▶ **TASK ITEM**:
Repeat the first line of the listing and each line after it, exactly, through the line containing "Run 4, hour".

▶ **DATA SUPPLIED**:
┄┄┄┄┄┄┄┄┄┄

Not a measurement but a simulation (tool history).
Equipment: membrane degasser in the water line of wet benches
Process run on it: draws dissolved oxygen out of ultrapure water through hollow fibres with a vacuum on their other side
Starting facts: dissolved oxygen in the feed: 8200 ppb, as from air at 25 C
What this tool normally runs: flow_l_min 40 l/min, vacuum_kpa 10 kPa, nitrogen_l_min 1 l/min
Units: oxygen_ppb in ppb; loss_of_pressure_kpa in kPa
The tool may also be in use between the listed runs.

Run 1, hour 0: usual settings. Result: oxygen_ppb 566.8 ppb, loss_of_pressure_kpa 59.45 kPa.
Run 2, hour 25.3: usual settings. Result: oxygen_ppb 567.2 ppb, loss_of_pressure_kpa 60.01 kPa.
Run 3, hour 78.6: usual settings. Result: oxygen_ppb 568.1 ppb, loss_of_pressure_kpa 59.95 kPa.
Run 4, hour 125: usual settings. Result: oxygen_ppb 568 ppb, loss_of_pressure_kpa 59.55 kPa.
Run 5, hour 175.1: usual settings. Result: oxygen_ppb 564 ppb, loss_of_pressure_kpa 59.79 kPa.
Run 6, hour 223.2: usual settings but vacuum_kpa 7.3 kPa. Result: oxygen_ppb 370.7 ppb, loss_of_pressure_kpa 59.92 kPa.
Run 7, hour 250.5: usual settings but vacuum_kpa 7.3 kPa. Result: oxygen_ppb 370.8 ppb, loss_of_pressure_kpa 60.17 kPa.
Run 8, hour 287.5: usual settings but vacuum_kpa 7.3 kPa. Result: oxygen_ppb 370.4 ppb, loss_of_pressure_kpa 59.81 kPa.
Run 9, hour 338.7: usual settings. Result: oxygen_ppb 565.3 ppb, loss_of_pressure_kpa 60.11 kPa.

┄┄┄┄┄┄┄┄┄┄

▶ **TASK OUTPUT**:
Not a measurement but a simulation (tool history).
Equipment: membrane degasser in the water line of wet benches
Process run on it: draws dissolved oxygen out of ultrapure water through hollow fibres with a vacuum on their other side
Starting facts: dissolved oxygen in the feed: 8200 ppb, as from air at 25 C
What this tool normally runs: flow_l_min 40 l/min, vacuum_kpa 10 kPa, nitrogen_l_min 1 l/min
Units: oxygen_ppb in ppb; loss_of_pressure_kpa in kPa
The tool may also be in use between the listed runs.

Run 1, hour 0: usual settings. Result: oxygen_ppb 566.8 ppb, loss_of_pressure_kpa 59.45 kPa.
Run 2, hour 25.3: usual settings. Result: oxygen_ppb 567.2 ppb, loss_of_pressure_kpa 60.01 kPa.
Run 3, hour 78.6: usual settings. Result: oxygen_ppb 568.1 ppb, loss_of_pressure_kpa 59.95 kPa.
Run 4, hour 125: usual settings. Result: oxygen_ppb 568 ppb, loss_of_pressure_kpa 59.55 kPa.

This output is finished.